WORK ORDER: Your response should be the listing below, repeated exactly and in full.

INFORMATION PROVIDED:
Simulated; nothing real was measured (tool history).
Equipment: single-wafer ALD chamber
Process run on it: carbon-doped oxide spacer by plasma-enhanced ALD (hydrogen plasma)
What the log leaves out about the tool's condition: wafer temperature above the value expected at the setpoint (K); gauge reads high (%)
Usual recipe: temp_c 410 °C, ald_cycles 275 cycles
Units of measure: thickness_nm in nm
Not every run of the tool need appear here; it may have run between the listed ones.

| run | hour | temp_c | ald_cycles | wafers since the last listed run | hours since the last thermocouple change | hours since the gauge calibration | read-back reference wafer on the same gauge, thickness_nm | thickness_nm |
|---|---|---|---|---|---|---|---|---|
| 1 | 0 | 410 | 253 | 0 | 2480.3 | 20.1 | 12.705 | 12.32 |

RESULT:
Simulated; nothing real was measured (tool history).
Equipment: single-wafer ALD chamber
Process run on it: carbon-doped oxide spacer by plasma-enhanced ALD (hydrogen plasma)
What the log leaves out about the tool's condition: wafer temperature above the value expected at the setpoint (K); gauge reads high (%)
Usual recipe: temp_c 410 °C, ald_cycles 275 cycles
Units of measure: thickness_nm in nm
Not every run of the tool need appear here; it may have run between the listed ones.

| run | hour | temp_c | ald_cycles | wafers since the last listed run | hours since the last thermocouple change | hours since the gauge calibration | read-back reference wafer on the same gauge, thickness_nm | thickness_nm |
|---|---|---|---|---|---|---|---|---|
| 1 | 0 | 410 | 253 | 0 | 2480.3 | 20.1 | 12.705 | 12.32 |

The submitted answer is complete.